Work task:
Print word for word the first line of the records below and every following line through the one containing "route steps=1938 shown"; print nothing else.

Provided data:
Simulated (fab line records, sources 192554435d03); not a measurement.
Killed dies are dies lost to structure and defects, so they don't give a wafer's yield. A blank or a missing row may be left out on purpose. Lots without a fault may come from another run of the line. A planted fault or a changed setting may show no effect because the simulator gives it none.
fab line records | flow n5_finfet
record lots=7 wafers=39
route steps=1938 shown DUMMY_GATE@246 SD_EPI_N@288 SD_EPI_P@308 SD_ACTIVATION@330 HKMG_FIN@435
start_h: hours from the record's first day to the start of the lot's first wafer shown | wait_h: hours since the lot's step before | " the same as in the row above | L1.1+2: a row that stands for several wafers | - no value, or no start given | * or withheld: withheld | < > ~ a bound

Written response:
Simulated (fab line records, sources 192554435d03); not a measurement.
Killed dies are dies lost to structure and defects, so they don't give a wafer's yield. A blank or a missing row may be left out on purpose. Lots without a fault may come from another run of the line. A planted fault or a changed setting may show no effect because the simulator gives it none.
fab line records | flow n5_finfet
record lots=7 wafers=39
route steps=1938 shown DUMMY_GATE@246 SD_EPI_N@288 SD_EPI_P@308 SD_ACTIVATION@330 HKMG_FIN@435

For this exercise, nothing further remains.